-- Work order --
Below are entries. Reproduce exactly the lines between the line holding "This is a process" and the line holding "Cross-section = grid", inclusive, and only those.

-- Extracted information --
::::::::::

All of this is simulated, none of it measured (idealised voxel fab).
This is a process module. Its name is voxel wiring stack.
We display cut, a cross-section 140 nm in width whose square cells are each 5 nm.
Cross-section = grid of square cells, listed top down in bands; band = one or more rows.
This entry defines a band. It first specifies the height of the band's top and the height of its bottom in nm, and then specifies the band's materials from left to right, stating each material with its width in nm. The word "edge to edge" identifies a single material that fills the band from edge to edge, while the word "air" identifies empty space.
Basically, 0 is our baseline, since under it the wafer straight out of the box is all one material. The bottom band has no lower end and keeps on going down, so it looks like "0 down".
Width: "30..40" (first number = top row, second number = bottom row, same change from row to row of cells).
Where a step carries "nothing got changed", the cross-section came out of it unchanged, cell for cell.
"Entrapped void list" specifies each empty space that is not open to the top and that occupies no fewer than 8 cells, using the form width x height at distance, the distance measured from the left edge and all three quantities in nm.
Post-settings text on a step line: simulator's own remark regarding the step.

::::::::::

-- Exercise output --
This is a process module. Its name is voxel wiring stack.
We display cut, a cross-section 140 nm in width whose square cells are each 5 nm.
Cross-section = grid of square cells, listed top down in bands; band = one or more rows.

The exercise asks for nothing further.